**Dataset excerpts**
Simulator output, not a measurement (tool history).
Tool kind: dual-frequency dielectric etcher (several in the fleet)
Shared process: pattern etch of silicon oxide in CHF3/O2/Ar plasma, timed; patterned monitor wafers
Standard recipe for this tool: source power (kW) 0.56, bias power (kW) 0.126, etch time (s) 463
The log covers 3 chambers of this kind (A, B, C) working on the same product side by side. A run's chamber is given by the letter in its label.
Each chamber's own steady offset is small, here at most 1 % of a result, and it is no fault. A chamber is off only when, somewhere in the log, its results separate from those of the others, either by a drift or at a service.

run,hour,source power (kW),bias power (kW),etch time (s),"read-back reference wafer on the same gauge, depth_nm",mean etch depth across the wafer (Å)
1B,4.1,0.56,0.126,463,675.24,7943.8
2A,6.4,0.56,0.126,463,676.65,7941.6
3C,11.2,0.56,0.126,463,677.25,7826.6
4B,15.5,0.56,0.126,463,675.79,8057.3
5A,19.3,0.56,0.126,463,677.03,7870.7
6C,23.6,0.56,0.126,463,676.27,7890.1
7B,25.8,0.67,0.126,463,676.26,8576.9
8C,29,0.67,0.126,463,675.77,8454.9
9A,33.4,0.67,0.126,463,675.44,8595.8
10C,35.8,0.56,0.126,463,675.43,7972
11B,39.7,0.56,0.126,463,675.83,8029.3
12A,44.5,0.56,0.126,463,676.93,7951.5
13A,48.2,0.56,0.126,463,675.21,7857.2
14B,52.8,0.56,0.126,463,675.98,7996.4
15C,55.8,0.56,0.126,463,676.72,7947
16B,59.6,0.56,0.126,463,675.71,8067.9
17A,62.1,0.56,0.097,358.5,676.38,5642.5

**Assignment**
Beginning with the first line of the entries, repeat each line exactly until you have reproduced the one containing "The log covers", and add nothing further.

**Task output**
Simulator output, not a measurement (tool history).
Tool kind: dual-frequency dielectric etcher (several in the fleet)
Shared process: pattern etch of silicon oxide in CHF3/O2/Ar plasma, timed; patterned monitor wafers
Standard recipe for this tool: source power (kW) 0.56, bias power (kW) 0.126, etch time (s) 463
The log covers 3 chambers of this kind (A, B, C) working on the same product side by side. A run's chamber is given by the letter in its label.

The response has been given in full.